WORK TASK =
Your answer must be an exact transcription of every record.

RECORD EXCERPTS =
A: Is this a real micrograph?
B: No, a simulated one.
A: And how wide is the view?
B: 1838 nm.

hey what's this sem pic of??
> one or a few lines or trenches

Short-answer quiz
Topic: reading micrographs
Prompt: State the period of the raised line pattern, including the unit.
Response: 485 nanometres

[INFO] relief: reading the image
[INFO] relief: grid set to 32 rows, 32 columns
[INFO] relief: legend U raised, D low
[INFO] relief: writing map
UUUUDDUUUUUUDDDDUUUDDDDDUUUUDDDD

ANSWER SPACE =
A: Is this a real micrograph?
B: No, a simulated one.
A: And how wide is the view?
B: 1838 nm.

hey what's this sem pic of??
> one or a few lines or trenches

Short-answer quiz
Topic: reading micrographs
Prompt: State the period of the raised line pattern, including the unit.
Response: 485 nanometres

[INFO] relief: reading the image
[INFO] relief: grid set to 32 rows, 32 columns
[INFO] relief: legend U raised, D low
[INFO] relief: writing map
UUUUDDUUUUUUDDDDUUUDDDDDUUUUDDDD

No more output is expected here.